**Stored data**
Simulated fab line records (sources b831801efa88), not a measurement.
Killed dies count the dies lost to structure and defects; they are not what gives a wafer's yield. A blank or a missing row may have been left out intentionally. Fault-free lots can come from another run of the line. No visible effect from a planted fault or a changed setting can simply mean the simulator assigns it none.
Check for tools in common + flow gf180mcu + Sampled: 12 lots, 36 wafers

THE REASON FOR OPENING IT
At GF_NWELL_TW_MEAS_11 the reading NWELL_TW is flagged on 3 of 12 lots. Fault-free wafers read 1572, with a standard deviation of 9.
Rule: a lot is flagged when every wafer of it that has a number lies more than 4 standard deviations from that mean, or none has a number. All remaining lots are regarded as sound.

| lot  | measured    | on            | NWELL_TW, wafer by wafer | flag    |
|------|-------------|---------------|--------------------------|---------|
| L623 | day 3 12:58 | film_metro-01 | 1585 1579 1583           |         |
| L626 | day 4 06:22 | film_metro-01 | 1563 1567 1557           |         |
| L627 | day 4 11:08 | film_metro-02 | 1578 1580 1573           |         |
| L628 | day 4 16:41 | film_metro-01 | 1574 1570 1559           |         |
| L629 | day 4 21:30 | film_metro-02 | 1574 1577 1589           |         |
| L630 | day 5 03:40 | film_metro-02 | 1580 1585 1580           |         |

**Work task**
Would you write down every record again, exactly?

**Written response**
Simulated fab line records (sources b831801efa88), not a measurement.
Killed dies count the dies lost to structure and defects; they are not what gives a wafer's yield. A blank or a missing row may have been left out intentionally. Fault-free lots can come from another run of the line. No visible effect from a planted fault or a changed setting can simply mean the simulator assigns it none.
Check for tools in common + flow gf180mcu + Sampled: 12 lots, 36 wafers

THE REASON FOR OPENING IT
At GF_NWELL_TW_MEAS_11 the reading NWELL_TW is flagged on 3 of 12 lots. Fault-free wafers read 1572, with a standard deviation of 9.
Rule: a lot is flagged when every wafer of it that has a number lies more than 4 standard deviations from that mean, or none has a number. All remaining lots are regarded as sound.

| lot  | measured    | on            | NWELL_TW, wafer by wafer | flag    |
|------|-------------|---------------|--------------------------|---------|
| L623 | day 3 12:58 | film_metro-01 | 1585 1579 1583           |         |
| L626 | day 4 06:22 | film_metro-01 | 1563 1567 1557           |         |
| L627 | day 4 11:08 | film_metro-02 | 1578 1580 1573           |         |
| L628 | day 4 16:41 | film_metro-01 | 1574 1570 1559           |         |
| L629 | day 4 21:30 | film_metro-02 | 1574 1577 1589           |         |
| L630 | day 5 03:40 | film_metro-02 | 1580 1585 1580           |         |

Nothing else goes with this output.